EXERCISE: Take the listing below and print exactly the lines starting at the line containing "7 op DIRECTIONAL_ETCH" and ending at the line containing "15 op DIRECTIONAL_DEP", both ends included, and no others.

SUPPLIED RECORDS:
· · · · · · ·

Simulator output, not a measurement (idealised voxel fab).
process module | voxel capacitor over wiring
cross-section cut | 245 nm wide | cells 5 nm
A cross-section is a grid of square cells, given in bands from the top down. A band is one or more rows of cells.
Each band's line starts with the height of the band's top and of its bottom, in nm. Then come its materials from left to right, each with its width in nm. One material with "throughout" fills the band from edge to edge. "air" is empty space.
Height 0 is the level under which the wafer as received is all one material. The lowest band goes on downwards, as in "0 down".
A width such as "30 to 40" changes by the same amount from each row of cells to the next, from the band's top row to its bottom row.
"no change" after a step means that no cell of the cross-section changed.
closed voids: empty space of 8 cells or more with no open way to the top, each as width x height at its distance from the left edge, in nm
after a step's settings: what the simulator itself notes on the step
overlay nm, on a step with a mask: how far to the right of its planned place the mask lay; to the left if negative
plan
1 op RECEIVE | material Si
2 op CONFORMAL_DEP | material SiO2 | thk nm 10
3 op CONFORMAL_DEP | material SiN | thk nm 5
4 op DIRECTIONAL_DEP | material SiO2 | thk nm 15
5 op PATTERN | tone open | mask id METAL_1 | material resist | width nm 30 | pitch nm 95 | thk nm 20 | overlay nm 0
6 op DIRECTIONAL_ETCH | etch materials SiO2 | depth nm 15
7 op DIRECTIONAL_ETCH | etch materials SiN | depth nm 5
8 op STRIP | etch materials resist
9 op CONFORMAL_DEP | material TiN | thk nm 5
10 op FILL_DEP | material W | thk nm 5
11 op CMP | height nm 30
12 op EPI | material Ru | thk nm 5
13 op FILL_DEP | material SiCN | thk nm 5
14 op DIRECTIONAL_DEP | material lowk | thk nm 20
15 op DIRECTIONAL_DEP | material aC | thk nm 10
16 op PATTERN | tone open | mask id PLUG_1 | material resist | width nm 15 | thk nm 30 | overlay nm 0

· · · · · · ·

EXERCISE ANSWER:
7 op DIRECTIONAL_ETCH | etch materials SiN | depth nm 5
8 op STRIP | etch materials resist
9 op CONFORMAL_DEP | material TiN | thk nm 5
10 op FILL_DEP | material W | thk nm 5
11 op CMP | height nm 30
12 op EPI | material Ru | thk nm 5
13 op FILL_DEP | material SiCN | thk nm 5
14 op DIRECTIONAL_DEP | material lowk | thk nm 20
15 op DIRECTIONAL_DEP | material aC | thk nm 10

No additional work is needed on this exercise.